● **DATASET ENTRIES**:
# # #
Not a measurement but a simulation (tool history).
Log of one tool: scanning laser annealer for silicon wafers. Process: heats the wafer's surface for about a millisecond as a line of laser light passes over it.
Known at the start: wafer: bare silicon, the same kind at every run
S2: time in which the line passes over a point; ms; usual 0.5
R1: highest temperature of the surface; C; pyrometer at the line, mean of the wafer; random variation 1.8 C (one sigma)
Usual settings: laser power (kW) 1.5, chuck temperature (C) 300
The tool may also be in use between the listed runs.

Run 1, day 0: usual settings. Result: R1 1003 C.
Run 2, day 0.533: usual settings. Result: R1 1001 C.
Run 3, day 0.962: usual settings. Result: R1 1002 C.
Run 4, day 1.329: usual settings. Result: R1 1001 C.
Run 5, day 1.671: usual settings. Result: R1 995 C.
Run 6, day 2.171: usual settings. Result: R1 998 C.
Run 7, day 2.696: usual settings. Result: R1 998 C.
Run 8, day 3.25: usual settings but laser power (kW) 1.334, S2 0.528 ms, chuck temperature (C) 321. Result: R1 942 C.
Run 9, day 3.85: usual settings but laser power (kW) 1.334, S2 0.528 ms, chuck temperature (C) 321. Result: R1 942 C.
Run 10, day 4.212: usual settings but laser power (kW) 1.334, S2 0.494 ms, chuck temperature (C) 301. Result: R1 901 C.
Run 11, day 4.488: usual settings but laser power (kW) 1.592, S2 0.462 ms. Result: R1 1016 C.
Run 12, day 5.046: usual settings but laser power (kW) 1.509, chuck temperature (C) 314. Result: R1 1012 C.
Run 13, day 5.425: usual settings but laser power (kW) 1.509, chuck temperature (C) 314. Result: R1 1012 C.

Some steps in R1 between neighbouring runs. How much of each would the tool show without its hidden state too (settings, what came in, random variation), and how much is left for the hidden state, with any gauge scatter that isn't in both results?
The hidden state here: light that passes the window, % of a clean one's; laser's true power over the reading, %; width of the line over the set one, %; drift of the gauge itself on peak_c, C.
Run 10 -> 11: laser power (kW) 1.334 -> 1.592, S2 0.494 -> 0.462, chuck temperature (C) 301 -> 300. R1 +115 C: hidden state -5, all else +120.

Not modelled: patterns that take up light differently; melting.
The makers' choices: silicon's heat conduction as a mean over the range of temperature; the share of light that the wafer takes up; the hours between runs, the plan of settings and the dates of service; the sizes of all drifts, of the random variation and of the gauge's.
# # #

● **ASSIGNED TASK**: Among the records above, only the lines between the line holding "Run 8, day 3.25: usual" and the line holding "Run 9, day 3.85: usual", inclusive, are to be output, exactly as written.

● **EXERCISE RESPONSE**:
Run 8, day 3.25: usual settings but laser power (kW) 1.334, S2 0.528 ms, chuck temperature (C) 321. Result: R1 942 C.
Run 9, day 3.85: usual settings but laser power (kW) 1.334, S2 0.528 ms, chuck temperature (C) 321. Result: R1 942 C.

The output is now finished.